■ **Work task**
Please reproduce the data in full, exactly as it stands.

----- Listed records
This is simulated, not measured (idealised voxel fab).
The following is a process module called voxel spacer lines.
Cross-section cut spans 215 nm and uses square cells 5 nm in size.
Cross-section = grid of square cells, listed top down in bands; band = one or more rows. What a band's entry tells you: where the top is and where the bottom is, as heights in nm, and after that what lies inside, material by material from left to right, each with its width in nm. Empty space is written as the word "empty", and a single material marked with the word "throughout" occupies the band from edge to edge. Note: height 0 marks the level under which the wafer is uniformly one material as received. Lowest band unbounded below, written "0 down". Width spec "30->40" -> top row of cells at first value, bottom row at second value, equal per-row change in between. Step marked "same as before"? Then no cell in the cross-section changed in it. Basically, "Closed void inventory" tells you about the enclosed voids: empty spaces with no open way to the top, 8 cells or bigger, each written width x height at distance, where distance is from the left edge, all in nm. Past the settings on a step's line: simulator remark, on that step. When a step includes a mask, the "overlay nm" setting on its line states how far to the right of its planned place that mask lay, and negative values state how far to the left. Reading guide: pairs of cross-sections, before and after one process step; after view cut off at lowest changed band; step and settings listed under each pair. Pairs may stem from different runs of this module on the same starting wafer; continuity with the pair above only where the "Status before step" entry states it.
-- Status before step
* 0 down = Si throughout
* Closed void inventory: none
----------

■ **Written response**
This is simulated, not measured (idealised voxel fab).
The following is a process module called voxel spacer lines.
Cross-section cut spans 215 nm and uses square cells 5 nm in size.
Cross-section = grid of square cells, listed top down in bands; band = one or more rows. What a band's entry tells you: where the top is and where the bottom is, as heights in nm, and after that what lies inside, material by material from left to right, each with its width in nm. Empty space is written as the word "empty", and a single material marked with the word "throughout" occupies the band from edge to edge. Note: height 0 marks the level under which the wafer is uniformly one material as received. Lowest band unbounded below, written "0 down". Width spec "30->40" -> top row of cells at first value, bottom row at second value, equal per-row change in between. Step marked "same as before"? Then no cell in the cross-section changed in it. Basically, "Closed void inventory" tells you about the enclosed voids: empty spaces with no open way to the top, 8 cells or bigger, each written width x height at distance, where distance is from the left edge, all in nm. Past the settings on a step's line: simulator remark, on that step. When a step includes a mask, the "overlay nm" setting on its line states how far to the right of its planned place that mask lay, and negative values state how far to the left. Reading guide: pairs of cross-sections, before and after one process step; after view cut off at lowest changed band; step and settings listed under each pair. Pairs may stem from different runs of this module on the same starting wafer; continuity with the pair above only where the "Status before step" entry states it.
-- Status before step
* 0 down = Si throughout
* Closed void inventory: none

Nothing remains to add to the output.